• [Required action] The first line of the entries through the line bearing "DDDDDUUUDDDUUUDDDUUUDDDDDDUUUUUU": copy these lines exactly and return nothing else.

++++++++++

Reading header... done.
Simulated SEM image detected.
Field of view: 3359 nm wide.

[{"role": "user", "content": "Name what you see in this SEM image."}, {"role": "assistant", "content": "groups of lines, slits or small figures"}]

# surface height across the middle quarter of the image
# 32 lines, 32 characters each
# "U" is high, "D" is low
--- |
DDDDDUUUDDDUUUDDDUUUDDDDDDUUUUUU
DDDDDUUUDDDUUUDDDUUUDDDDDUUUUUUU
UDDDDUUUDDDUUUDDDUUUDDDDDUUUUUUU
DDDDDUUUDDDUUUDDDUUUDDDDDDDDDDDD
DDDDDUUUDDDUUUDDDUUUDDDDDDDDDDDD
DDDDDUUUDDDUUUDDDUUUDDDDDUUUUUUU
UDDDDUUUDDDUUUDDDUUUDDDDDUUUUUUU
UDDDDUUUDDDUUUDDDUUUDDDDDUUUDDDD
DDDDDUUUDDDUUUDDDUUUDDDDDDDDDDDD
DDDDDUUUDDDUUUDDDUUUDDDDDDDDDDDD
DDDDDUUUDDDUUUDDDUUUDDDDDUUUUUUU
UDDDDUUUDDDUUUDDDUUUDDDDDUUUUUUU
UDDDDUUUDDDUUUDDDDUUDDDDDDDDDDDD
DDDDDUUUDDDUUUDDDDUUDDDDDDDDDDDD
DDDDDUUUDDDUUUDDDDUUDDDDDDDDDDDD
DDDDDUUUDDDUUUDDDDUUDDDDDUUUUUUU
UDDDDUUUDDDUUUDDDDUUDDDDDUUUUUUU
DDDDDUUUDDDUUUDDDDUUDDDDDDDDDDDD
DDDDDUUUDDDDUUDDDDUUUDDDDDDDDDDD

++++++++++

• [Response]
Reading header... done.
Simulated SEM image detected.
Field of view: 3359 nm wide.

[{"role": "user", "content": "Name what you see in this SEM image."}, {"role": "assistant", "content": "groups of lines, slits or small figures"}]

# surface height across the middle quarter of the image
# 32 lines, 32 characters each
# "U" is high, "D" is low
--- |
DDDDDUUUDDDUUUDDDUUUDDDDDDUUUUUU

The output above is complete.